**Work instruction:** For this exercise, repeat the listing below from its first line through the line containing "2. WHAT IT IS AND WHAT IT IS NOT", exactly as written.

[Extracted information — start]
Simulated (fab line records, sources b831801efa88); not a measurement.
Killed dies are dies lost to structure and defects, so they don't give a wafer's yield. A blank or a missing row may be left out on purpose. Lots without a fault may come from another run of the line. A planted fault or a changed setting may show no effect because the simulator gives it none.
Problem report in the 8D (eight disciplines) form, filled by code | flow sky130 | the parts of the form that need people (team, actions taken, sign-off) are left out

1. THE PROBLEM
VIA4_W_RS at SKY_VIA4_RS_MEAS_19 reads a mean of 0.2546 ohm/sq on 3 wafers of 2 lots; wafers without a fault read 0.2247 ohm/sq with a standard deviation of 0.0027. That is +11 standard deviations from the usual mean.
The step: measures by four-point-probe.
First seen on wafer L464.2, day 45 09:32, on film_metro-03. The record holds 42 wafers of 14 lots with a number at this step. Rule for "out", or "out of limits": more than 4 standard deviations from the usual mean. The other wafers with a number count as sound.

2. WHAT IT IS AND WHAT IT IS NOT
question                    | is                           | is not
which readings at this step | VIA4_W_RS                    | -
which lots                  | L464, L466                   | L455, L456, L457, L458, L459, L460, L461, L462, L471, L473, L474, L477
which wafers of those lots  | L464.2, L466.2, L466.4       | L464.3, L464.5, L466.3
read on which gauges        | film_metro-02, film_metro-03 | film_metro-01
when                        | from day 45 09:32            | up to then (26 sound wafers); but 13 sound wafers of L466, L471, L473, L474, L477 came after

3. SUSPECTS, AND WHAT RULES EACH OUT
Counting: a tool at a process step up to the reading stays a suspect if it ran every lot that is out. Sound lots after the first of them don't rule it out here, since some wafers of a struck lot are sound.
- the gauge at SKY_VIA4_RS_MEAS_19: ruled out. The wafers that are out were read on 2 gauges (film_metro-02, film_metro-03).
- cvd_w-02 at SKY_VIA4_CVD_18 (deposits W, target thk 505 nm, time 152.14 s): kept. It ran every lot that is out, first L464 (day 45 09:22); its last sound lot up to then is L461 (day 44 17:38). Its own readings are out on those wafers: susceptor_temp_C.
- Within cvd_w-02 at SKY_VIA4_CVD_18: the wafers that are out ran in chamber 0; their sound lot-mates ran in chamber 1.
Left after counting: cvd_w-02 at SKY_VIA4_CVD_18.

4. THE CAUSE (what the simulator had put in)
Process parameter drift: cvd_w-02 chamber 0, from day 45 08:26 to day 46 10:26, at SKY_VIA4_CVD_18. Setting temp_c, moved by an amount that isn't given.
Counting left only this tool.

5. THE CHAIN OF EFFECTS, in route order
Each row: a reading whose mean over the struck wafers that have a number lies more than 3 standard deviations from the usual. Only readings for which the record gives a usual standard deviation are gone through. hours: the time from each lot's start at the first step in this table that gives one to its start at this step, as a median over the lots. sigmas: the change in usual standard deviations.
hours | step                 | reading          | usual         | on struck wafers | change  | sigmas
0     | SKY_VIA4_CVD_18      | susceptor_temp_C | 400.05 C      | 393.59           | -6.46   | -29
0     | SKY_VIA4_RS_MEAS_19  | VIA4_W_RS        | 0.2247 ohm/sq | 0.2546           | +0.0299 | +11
[Extracted information — finish]

**Written solution:**
Simulated (fab line records, sources b831801efa88); not a measurement.
Killed dies are dies lost to structure and defects, so they don't give a wafer's yield. A blank or a missing row may be left out on purpose. Lots without a fault may come from another run of the line. A planted fault or a changed setting may show no effect because the simulator gives it none.
Problem report in the 8D (eight disciplines) form, filled by code | flow sky130 | the parts of the form that need people (team, actions taken, sign-off) are left out

1. THE PROBLEM
VIA4_W_RS at SKY_VIA4_RS_MEAS_19 reads a mean of 0.2546 ohm/sq on 3 wafers of 2 lots; wafers without a fault read 0.2247 ohm/sq with a standard deviation of 0.0027. That is +11 standard deviations from the usual mean.
The step: measures by four-point-probe.
First seen on wafer L464.2, day 45 09:32, on film_metro-03. The record holds 42 wafers of 14 lots with a number at this step. Rule for "out", or "out of limits": more than 4 standard deviations from the usual mean. The other wafers with a number count as sound.

2. WHAT IT IS AND WHAT IT IS NOT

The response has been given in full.